# Action item
Below are records; reproduce exactly the lines from the one that has "set.NAME: the run" through the one that has "[recipe] chemistry = C4F6/O2;", ends included, and nothing more.

[[ Data provided open ]]

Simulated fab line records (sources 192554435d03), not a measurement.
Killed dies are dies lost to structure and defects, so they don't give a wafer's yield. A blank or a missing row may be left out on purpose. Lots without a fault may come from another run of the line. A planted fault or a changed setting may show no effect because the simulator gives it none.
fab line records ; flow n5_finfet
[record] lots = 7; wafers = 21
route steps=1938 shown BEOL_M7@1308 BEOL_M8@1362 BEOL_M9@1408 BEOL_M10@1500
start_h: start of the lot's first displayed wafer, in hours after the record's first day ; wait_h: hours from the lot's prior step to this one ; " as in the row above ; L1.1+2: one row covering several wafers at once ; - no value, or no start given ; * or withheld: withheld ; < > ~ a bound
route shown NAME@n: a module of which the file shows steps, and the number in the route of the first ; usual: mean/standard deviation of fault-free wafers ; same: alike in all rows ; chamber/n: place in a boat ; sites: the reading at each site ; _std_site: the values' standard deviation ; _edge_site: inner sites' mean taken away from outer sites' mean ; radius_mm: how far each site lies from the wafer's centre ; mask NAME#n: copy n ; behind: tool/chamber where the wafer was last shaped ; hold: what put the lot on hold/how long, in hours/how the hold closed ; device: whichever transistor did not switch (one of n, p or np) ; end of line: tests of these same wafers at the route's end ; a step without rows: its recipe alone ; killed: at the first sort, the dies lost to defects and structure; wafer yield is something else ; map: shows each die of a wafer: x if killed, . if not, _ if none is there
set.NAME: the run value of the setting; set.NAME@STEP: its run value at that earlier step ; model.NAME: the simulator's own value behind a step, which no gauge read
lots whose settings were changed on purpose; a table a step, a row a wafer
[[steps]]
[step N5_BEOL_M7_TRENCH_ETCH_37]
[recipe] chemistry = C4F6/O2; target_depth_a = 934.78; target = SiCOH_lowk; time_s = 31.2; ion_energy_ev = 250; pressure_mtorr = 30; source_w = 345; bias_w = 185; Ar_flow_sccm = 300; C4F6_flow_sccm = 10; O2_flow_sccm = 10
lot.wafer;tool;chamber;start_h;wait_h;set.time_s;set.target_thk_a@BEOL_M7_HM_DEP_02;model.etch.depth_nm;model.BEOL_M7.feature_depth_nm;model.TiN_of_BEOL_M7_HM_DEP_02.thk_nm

[[ Data provided closed ]]

# Response box
set.NAME: the run value of the setting; set.NAME@STEP: its run value at that earlier step ; model.NAME: the simulator's own value behind a step, which no gauge read
lots whose settings were changed on purpose; a table a step, a row a wafer
[[steps]]
[step N5_BEOL_M7_TRENCH_ETCH_37]
[recipe] chemistry = C4F6/O2; target_depth_a = 934.78; target = SiCOH_lowk; time_s = 31.2; ion_energy_ev = 250; pressure_mtorr = 30; source_w = 345; bias_w = 185; Ar_flow_sccm = 300; C4F6_flow_sccm = 10; O2_flow_sccm = 10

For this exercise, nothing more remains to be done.